--------------------------------------------------
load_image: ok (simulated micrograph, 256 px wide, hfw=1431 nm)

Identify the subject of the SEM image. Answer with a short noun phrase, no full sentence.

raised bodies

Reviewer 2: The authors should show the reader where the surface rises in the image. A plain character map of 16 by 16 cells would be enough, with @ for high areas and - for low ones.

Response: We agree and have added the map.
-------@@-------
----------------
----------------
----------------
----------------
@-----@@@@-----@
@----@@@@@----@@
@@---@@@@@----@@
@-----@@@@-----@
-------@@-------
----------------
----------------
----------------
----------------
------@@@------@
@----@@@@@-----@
--------------------------------------------------

[Required action] Each line from the top of the material above through the line with "raised bodies" must be echoed exactly, and no other line.

[Solution]
load_image: ok (simulated micrograph, 256 px wide, hfw=1431 nm)

Identify the subject of the SEM image. Answer with a short noun phrase, no full sentence.

raised bodies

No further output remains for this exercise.